■ Work task: Word for word, please restate the lines from the beginning of the data through the line in which "E: moves away" appears.

■ Provided data:
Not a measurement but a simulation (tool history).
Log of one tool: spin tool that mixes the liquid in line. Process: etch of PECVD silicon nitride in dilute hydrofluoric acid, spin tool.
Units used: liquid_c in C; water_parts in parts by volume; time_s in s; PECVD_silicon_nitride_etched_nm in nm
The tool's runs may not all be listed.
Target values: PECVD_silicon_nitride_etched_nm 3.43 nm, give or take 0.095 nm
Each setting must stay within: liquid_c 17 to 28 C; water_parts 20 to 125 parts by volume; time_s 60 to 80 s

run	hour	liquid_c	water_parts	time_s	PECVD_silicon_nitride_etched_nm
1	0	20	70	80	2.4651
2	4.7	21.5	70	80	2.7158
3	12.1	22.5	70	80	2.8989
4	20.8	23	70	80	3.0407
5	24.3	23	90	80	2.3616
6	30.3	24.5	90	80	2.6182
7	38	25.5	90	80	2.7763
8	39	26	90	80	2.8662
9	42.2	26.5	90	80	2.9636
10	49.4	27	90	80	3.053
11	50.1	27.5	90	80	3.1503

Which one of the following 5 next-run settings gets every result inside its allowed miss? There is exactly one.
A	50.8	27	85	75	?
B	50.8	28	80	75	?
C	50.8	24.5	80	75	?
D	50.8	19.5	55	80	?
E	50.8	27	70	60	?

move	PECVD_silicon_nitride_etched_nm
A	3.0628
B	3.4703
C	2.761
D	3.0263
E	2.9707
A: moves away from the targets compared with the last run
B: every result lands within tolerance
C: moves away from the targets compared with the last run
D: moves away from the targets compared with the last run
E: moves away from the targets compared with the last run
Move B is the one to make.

■ Task output:
Not a measurement but a simulation (tool history).
Log of one tool: spin tool that mixes the liquid in line. Process: etch of PECVD silicon nitride in dilute hydrofluoric acid, spin tool.
Units used: liquid_c in C; water_parts in parts by volume; time_s in s; PECVD_silicon_nitride_etched_nm in nm
The tool's runs may not all be listed.
Target values: PECVD_silicon_nitride_etched_nm 3.43 nm, give or take 0.095 nm
Each setting must stay within: liquid_c 17 to 28 C; water_parts 20 to 125 parts by volume; time_s 60 to 80 s

run	hour	liquid_c	water_parts	time_s	PECVD_silicon_nitride_etched_nm
1	0	20	70	80	2.4651
2	4.7	21.5	70	80	2.7158
3	12.1	22.5	70	80	2.8989
4	20.8	23	70	80	3.0407
5	24.3	23	90	80	2.3616
6	30.3	24.5	90	80	2.6182
7	38	25.5	90	80	2.7763
8	39	26	90	80	2.8662
9	42.2	26.5	90	80	2.9636
10	49.4	27	90	80	3.053
11	50.1	27.5	90	80	3.1503

Which one of the following 5 next-run settings gets every result inside its allowed miss? There is exactly one.
A	50.8	27	85	75	?
B	50.8	28	80	75	?
C	50.8	24.5	80	75	?
D	50.8	19.5	55	80	?
E	50.8	27	70	60	?

move	PECVD_silicon_nitride_etched_nm
A	3.0628
B	3.4703
C	2.761
D	3.0263
E	2.9707
A: moves away from the targets compared with the last run
B: every result lands within tolerance
C: moves away from the targets compared with the last run
D: moves away from the targets compared with the last run
E: moves away from the targets compared with the last run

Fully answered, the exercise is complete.